****
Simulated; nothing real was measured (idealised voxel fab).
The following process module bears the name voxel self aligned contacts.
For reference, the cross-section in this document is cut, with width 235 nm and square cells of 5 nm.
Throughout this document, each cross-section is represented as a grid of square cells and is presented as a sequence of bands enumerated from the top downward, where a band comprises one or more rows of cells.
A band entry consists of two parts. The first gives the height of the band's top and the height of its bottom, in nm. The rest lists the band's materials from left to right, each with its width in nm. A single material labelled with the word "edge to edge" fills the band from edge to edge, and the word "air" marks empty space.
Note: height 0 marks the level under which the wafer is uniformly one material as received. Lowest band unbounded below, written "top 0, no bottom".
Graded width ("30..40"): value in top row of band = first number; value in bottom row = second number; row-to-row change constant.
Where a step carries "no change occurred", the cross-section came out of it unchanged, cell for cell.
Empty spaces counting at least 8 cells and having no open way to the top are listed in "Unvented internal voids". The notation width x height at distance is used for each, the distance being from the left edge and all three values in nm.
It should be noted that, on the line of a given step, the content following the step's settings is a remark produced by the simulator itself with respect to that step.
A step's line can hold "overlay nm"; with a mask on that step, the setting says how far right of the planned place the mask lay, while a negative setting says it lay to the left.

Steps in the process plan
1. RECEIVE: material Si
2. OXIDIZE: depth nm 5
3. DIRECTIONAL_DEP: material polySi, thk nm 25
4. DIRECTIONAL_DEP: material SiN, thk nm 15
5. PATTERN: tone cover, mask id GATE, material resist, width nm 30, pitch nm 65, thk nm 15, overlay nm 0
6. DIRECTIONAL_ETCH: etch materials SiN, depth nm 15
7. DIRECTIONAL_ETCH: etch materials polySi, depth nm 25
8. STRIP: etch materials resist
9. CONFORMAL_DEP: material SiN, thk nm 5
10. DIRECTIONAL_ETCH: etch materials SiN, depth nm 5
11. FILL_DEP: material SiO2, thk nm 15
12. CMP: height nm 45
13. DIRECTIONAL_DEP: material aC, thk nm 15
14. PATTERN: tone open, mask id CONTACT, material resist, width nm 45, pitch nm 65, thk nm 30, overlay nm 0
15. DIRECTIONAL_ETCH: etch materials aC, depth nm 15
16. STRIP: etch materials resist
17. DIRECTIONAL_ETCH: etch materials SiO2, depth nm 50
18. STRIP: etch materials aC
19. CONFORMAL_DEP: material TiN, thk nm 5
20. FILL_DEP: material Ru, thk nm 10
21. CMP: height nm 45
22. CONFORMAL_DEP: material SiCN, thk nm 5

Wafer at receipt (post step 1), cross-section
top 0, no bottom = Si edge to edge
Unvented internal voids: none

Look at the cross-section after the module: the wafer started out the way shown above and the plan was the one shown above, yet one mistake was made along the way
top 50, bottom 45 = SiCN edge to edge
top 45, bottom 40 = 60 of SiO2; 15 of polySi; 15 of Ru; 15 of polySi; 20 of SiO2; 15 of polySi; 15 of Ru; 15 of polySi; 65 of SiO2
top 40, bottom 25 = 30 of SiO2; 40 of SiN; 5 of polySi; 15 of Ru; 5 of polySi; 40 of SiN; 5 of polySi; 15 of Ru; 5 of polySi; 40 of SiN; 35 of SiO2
****

EXERCISE
For this exercise, output exactly the lines above from the line with "top 0, no bottom = Si edge to edge" to the line with "top 45, bottom", counting both, and leave out the rest.

YOUR SOLUTION
top 0, no bottom = Si edge to edge
Unvented internal voids: none

Look at the cross-section after the module: the wafer started out the way shown above and the plan was the one shown above, yet one mistake was made along the way
top 50, bottom 45 = SiCN edge to edge
top 45, bottom 40 = 60 of SiO2; 15 of polySi; 15 of Ru; 15 of polySi; 20 of SiO2; 15 of polySi; 15 of Ru; 15 of polySi; 65 of SiO2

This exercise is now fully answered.